....

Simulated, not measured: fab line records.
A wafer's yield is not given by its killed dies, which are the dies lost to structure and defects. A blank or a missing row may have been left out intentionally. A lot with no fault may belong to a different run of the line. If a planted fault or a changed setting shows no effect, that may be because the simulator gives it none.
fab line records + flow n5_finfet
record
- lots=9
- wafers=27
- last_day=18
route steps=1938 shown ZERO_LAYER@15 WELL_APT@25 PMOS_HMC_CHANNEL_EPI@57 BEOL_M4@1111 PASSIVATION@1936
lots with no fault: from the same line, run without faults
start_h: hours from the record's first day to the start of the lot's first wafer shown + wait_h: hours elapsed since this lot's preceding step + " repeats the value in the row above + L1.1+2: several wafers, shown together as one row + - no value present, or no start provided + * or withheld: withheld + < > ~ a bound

....

*EXERCISE*.
What you return must be the entries, given again word for word.

*REPLY*.
Simulated, not measured: fab line records.
A wafer's yield is not given by its killed dies, which are the dies lost to structure and defects. A blank or a missing row may have been left out intentionally. A lot with no fault may belong to a different run of the line. If a planted fault or a changed setting shows no effect, that may be because the simulator gives it none.
fab line records + flow n5_finfet
record
- lots=9
- wafers=27
- last_day=18
route steps=1938 shown ZERO_LAYER@15 WELL_APT@25 PMOS_HMC_CHANNEL_EPI@57 BEOL_M4@1111 PASSIVATION@1936
lots with no fault: from the same line, run without faults
start_h: hours from the record's first day to the start of the lot's first wafer shown + wait_h: hours elapsed since this lot's preceding step + " repeats the value in the row above + L1.1+2: several wafers, shown together as one row + - no value present, or no start provided + * or withheld: withheld + < > ~ a bound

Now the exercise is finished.